(SUPPLIED ENTRIES Opens)
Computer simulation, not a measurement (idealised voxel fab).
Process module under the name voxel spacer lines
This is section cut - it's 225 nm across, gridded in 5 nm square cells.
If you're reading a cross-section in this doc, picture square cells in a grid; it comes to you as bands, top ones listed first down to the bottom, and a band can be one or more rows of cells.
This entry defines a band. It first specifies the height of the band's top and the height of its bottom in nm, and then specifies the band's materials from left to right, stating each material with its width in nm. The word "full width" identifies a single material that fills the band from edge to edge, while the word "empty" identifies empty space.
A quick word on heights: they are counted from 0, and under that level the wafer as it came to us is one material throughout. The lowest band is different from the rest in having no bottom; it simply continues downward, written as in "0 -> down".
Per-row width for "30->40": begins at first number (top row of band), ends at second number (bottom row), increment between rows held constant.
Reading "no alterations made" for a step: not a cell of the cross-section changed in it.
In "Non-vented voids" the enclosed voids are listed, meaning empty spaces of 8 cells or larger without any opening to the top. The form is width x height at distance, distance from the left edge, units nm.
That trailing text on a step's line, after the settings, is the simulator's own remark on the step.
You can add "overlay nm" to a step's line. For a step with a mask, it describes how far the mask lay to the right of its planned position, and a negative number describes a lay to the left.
(SUPPLIED ENTRIES Closes)

▶ _WORK REQUEST_
Set down precisely the lines above between the line holding "Per-row width for" and the line holding "That trailing text", inclusive, and nothing beyond them.

▶ _ANSWER SPACE_
Per-row width for "30->40": begins at first number (top row of band), ends at second number (bottom row), increment between rows held constant.
Reading "no alterations made" for a step: not a cell of the cross-section changed in it.
In "Non-vented voids" the enclosed voids are listed, meaning empty spaces of 8 cells or larger without any opening to the top. The form is width x height at distance, distance from the left edge, units nm.
That trailing text on a step's line, after the settings, is the simulator's own remark on the step.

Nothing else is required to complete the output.